(ENTRIES PROVIDED Opens)

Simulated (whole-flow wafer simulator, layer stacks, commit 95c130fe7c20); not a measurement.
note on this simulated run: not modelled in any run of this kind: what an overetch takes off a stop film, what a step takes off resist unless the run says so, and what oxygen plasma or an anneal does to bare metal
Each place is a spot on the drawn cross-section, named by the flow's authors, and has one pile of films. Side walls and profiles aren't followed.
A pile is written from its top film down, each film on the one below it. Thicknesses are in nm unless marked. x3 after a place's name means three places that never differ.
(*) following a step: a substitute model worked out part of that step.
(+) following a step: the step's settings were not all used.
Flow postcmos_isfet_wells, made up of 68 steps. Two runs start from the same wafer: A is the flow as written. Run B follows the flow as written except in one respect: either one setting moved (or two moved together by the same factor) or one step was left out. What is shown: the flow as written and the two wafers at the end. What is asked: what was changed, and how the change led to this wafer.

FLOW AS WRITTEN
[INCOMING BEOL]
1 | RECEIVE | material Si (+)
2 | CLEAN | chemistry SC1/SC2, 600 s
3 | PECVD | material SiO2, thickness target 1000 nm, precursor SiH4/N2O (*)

(ENTRIES PROVIDED Closes)

**WORK INSTRUCTION**
Would you give the data above again, exactly as written?

**ANSWER BOX**
Simulated (whole-flow wafer simulator, layer stacks, commit 95c130fe7c20); not a measurement.
note on this simulated run: not modelled in any run of this kind: what an overetch takes off a stop film, what a step takes off resist unless the run says so, and what oxygen plasma or an anneal does to bare metal
Each place is a spot on the drawn cross-section, named by the flow's authors, and has one pile of films. Side walls and profiles aren't followed.
A pile is written from its top film down, each film on the one below it. Thicknesses are in nm unless marked. x3 after a place's name means three places that never differ.
(*) following a step: a substitute model worked out part of that step.
(+) following a step: the step's settings were not all used.
Flow postcmos_isfet_wells, made up of 68 steps. Two runs start from the same wafer: A is the flow as written. Run B follows the flow as written except in one respect: either one setting moved (or two moved together by the same factor) or one step was left out. What is shown: the flow as written and the two wafers at the end. What is asked: what was changed, and how the change led to this wafer.

FLOW AS WRITTEN
[INCOMING BEOL]
1 | RECEIVE | material Si (+)
2 | CLEAN | chemistry SC1/SC2, 600 s
3 | PECVD | material SiO2, thickness target 1000 nm, precursor SiH4/N2O (*)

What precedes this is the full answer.